EXTRACTED RECORDS START

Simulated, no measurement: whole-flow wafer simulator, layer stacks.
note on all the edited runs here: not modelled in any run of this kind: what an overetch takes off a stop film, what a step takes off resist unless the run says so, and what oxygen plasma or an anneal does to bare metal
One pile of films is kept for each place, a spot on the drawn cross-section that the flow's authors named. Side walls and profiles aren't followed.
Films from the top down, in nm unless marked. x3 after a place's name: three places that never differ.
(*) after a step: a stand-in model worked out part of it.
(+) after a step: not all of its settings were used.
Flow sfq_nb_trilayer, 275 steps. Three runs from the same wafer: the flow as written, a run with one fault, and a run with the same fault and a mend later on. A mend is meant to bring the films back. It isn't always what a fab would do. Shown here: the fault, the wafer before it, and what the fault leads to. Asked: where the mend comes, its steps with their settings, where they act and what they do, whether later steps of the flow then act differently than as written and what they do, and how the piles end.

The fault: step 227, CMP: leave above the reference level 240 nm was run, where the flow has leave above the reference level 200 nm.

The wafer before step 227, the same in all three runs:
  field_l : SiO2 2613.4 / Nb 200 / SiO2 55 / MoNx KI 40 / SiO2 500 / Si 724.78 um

EXTRACTED RECORDS END

[WORK INSTRUCTION]
Only one stretch of the data above is needed. Restate it word for word, from the line containing "note on all" through the line containing "The wafer before step", both ends included.

[RESPONSE AREA]
note on all the edited runs here: not modelled in any run of this kind: what an overetch takes off a stop film, what a step takes off resist unless the run says so, and what oxygen plasma or an anneal does to bare metal
One pile of films is kept for each place, a spot on the drawn cross-section that the flow's authors named. Side walls and profiles aren't followed.
Films from the top down, in nm unless marked. x3 after a place's name: three places that never differ.
(*) after a step: a stand-in model worked out part of it.
(+) after a step: not all of its settings were used.
Flow sfq_nb_trilayer, 275 steps. Three runs from the same wafer: the flow as written, a run with one fault, and a run with the same fault and a mend later on. A mend is meant to bring the films back. It isn't always what a fab would do. Shown here: the fault, the wafer before it, and what the fault leads to. Asked: where the mend comes, its steps with their settings, where they act and what they do, whether later steps of the flow then act differently than as written and what they do, and how the piles end.

The fault: step 227, CMP: leave above the reference level 240 nm was run, where the flow has leave above the reference level 200 nm.

The wafer before step 227, the same in all three runs:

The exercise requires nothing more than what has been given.